» Work task
Copy the records below in full, changing no character.

· · · ·

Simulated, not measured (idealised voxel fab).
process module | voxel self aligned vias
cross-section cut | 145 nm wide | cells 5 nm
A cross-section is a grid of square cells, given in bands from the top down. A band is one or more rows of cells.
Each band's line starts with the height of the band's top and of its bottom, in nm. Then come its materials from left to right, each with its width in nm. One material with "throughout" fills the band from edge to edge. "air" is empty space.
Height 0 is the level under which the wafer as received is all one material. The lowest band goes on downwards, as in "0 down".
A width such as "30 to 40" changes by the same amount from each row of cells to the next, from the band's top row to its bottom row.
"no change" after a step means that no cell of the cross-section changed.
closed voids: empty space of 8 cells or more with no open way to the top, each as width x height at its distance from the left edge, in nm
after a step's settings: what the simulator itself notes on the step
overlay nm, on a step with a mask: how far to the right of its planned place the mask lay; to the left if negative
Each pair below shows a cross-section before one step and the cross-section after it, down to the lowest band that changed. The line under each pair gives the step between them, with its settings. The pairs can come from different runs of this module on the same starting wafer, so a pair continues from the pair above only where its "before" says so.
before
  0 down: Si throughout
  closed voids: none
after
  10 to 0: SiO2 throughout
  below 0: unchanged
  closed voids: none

· · · ·

» Response
Simulated, not measured (idealised voxel fab).
process module | voxel self aligned vias
cross-section cut | 145 nm wide | cells 5 nm
A cross-section is a grid of square cells, given in bands from the top down. A band is one or more rows of cells.
Each band's line starts with the height of the band's top and of its bottom, in nm. Then come its materials from left to right, each with its width in nm. One material with "throughout" fills the band from edge to edge. "air" is empty space.
Height 0 is the level under which the wafer as received is all one material. The lowest band goes on downwards, as in "0 down".
A width such as "30 to 40" changes by the same amount from each row of cells to the next, from the band's top row to its bottom row.
"no change" after a step means that no cell of the cross-section changed.
closed voids: empty space of 8 cells or more with no open way to the top, each as width x height at its distance from the left edge, in nm
after a step's settings: what the simulator itself notes on the step
overlay nm, on a step with a mask: how far to the right of its planned place the mask lay; to the left if negative
Each pair below shows a cross-section before one step and the cross-section after it, down to the lowest band that changed. The line under each pair gives the step between them, with its settings. The pairs can come from different runs of this module on the same starting wafer, so a pair continues from the pair above only where its "before" says so.
before
  0 down: Si throughout
  closed voids: none
after
  10 to 0: SiO2 throughout
  below 0: unchanged
  closed voids: none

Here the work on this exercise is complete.